— Information —
++++++

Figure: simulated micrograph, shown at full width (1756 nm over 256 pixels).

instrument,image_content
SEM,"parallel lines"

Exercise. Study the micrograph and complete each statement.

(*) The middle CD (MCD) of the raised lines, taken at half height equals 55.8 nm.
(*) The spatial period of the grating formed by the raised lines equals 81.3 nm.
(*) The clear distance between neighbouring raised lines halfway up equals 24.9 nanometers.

++++++

— Work item —
Exactly as they appear, copy the lines of the listing above from the first through the one that contains "Exercise. Study the", and nothing more.

— Response —
Figure: simulated micrograph, shown at full width (1756 nm over 256 pixels).

instrument,image_content
SEM,"parallel lines"

Exercise. Study the micrograph and complete each statement.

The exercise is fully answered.